[Dataset content]:
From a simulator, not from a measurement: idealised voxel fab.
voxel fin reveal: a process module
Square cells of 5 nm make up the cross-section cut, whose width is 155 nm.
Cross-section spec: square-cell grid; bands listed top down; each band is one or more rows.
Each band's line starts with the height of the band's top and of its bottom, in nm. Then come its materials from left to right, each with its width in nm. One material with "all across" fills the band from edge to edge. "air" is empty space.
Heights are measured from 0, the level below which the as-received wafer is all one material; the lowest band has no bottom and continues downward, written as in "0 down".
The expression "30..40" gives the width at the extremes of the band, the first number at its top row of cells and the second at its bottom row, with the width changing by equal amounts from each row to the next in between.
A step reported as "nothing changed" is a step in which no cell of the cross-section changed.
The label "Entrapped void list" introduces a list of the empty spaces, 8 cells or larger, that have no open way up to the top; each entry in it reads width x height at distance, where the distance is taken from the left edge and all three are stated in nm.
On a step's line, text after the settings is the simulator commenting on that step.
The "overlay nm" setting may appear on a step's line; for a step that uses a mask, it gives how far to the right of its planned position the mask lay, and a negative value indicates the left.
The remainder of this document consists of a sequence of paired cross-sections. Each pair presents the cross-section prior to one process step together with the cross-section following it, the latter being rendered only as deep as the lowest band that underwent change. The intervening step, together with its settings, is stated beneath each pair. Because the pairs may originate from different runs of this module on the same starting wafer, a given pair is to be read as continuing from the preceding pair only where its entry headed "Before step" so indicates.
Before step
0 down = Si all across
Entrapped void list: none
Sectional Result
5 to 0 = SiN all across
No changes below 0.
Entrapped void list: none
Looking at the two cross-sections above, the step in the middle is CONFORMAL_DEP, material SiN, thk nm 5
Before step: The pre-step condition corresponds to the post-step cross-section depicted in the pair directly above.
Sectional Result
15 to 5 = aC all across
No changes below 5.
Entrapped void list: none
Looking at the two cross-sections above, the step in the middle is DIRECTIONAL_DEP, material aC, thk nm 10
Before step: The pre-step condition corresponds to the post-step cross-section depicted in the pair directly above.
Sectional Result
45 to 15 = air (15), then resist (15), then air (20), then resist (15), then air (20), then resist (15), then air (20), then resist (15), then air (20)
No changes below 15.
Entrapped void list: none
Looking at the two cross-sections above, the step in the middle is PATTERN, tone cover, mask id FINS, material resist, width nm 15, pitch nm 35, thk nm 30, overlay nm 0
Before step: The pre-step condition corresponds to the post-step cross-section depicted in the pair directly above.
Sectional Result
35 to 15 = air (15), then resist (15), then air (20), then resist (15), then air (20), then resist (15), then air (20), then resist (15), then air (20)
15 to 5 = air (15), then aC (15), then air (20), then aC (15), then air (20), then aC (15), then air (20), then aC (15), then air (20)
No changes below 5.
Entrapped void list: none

[Action item]: Referring to the material above, set down exactly the lines between the line with "On a step's line, text" and the line with "indicates the left.", inclusive, and no other lines.

[Your response]:
On a step's line, text after the settings is the simulator commenting on that step.
The "overlay nm" setting may appear on a step's line; for a step that uses a mask, it gives how far to the right of its planned position the mask lay, and a negative value indicates the left.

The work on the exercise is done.